Dataset extract:
● ● ● ●

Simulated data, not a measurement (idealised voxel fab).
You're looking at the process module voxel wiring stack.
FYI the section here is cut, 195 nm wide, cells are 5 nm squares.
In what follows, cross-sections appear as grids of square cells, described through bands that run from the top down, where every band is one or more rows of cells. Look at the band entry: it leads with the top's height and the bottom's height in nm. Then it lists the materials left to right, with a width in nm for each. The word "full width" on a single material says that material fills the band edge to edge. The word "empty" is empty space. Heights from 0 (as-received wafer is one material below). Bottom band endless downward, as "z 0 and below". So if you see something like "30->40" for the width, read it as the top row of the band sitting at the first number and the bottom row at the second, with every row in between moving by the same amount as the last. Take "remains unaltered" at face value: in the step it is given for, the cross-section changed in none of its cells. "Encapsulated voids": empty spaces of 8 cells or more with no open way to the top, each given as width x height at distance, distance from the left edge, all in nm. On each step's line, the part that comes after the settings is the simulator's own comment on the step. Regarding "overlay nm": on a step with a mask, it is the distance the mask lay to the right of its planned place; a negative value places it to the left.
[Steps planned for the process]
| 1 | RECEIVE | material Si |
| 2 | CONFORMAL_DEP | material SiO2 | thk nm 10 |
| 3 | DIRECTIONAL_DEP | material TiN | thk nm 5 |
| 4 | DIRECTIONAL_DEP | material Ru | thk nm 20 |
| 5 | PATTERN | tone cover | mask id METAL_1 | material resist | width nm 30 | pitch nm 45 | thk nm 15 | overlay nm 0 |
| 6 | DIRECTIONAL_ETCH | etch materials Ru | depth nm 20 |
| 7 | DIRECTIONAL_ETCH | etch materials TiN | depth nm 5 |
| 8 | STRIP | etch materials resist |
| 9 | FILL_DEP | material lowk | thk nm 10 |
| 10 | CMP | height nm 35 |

● ● ● ●

Work request: From the data above, copy each line exactly.

Answer box:
Simulated data, not a measurement (idealised voxel fab).
You're looking at the process module voxel wiring stack.
FYI the section here is cut, 195 nm wide, cells are 5 nm squares.
In what follows, cross-sections appear as grids of square cells, described through bands that run from the top down, where every band is one or more rows of cells. Look at the band entry: it leads with the top's height and the bottom's height in nm. Then it lists the materials left to right, with a width in nm for each. The word "full width" on a single material says that material fills the band edge to edge. The word "empty" is empty space. Heights from 0 (as-received wafer is one material below). Bottom band endless downward, as "z 0 and below". So if you see something like "30->40" for the width, read it as the top row of the band sitting at the first number and the bottom row at the second, with every row in between moving by the same amount as the last. Take "remains unaltered" at face value: in the step it is given for, the cross-section changed in none of its cells. "Encapsulated voids": empty spaces of 8 cells or more with no open way to the top, each given as width x height at distance, distance from the left edge, all in nm. On each step's line, the part that comes after the settings is the simulator's own comment on the step. Regarding "overlay nm": on a step with a mask, it is the distance the mask lay to the right of its planned place; a negative value places it to the left.
[Steps planned for the process]
| 1 | RECEIVE | material Si |
| 2 | CONFORMAL_DEP | material SiO2 | thk nm 10 |
| 3 | DIRECTIONAL_DEP | material TiN | thk nm 5 |
| 4 | DIRECTIONAL_DEP | material Ru | thk nm 20 |
| 5 | PATTERN | tone cover | mask id METAL_1 | material resist | width nm 30 | pitch nm 45 | thk nm 15 | overlay nm 0 |
| 6 | DIRECTIONAL_ETCH | etch materials Ru | depth nm 20 |
| 7 | DIRECTIONAL_ETCH | etch materials TiN | depth nm 5 |
| 8 | STRIP | etch materials resist |
| 9 | FILL_DEP | material lowk | thk nm 10 |
| 10 | CMP | height nm 35 |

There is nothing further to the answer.